===== Dataset entries

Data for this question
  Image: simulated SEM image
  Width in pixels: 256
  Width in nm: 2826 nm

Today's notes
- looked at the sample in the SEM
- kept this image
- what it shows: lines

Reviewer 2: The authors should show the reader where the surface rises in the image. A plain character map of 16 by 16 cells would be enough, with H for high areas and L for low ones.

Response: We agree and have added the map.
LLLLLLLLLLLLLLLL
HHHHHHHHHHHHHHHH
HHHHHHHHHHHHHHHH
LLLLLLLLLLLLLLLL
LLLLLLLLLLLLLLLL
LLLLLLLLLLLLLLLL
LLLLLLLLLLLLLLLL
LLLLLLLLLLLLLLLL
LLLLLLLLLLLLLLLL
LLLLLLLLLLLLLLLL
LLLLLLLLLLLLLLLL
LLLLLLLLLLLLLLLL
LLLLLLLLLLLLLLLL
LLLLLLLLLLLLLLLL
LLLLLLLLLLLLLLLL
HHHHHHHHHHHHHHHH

==========

Above are the entries. Output exactly the lines beginning with the line that has "- what it shows: lines" and ending with the line that has "Response: We agree and have added the map.".

Answer box:
- what it shows: lines

Reviewer 2: The authors should show the reader where the surface rises in the image. A plain character map of 16 by 16 cells would be enough, with H for high areas and L for low ones.

Response: We agree and have added the map.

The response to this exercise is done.